-- Opening Marker --

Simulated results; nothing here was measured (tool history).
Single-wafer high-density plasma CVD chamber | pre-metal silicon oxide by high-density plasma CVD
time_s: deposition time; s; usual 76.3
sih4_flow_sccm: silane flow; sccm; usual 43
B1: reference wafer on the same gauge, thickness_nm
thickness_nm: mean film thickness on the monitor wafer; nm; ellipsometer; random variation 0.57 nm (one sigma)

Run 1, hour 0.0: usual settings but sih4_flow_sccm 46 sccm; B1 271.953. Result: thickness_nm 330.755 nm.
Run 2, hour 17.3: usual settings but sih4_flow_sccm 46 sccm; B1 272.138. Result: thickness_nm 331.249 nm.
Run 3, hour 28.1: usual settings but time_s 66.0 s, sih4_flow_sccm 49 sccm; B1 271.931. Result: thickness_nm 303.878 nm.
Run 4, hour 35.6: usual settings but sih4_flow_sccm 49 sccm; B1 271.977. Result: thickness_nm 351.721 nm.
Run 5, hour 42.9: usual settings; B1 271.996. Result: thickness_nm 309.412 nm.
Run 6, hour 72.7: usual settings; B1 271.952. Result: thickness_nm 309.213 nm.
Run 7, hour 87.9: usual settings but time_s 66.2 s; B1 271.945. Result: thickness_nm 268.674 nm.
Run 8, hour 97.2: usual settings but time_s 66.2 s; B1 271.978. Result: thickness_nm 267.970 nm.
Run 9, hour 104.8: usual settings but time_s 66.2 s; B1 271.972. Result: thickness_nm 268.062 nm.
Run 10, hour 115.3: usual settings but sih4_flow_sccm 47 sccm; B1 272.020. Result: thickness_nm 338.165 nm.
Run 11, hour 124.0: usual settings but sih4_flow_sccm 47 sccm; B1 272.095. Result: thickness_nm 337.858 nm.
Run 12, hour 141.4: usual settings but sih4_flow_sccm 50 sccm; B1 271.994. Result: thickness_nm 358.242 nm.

-- Closing Marker --

**WORK TASK**
Using the entries above, output exactly the lines between the line holding "Run 5, hour" and the line holding "Run 11, hour", end lines included, and nothing more.

**TASK ANSWER**
Run 5, hour 42.9: usual settings; B1 271.996. Result: thickness_nm 309.412 nm.
Run 6, hour 72.7: usual settings; B1 271.952. Result: thickness_nm 309.213 nm.
Run 7, hour 87.9: usual settings but time_s 66.2 s; B1 271.945. Result: thickness_nm 268.674 nm.
Run 8, hour 97.2: usual settings but time_s 66.2 s; B1 271.978. Result: thickness_nm 267.970 nm.
Run 9, hour 104.8: usual settings but time_s 66.2 s; B1 271.972. Result: thickness_nm 268.062 nm.
Run 10, hour 115.3: usual settings but sih4_flow_sccm 47 sccm; B1 272.020. Result: thickness_nm 338.165 nm.
Run 11, hour 124.0: usual settings but sih4_flow_sccm 47 sccm; B1 272.095. Result: thickness_nm 337.858 nm.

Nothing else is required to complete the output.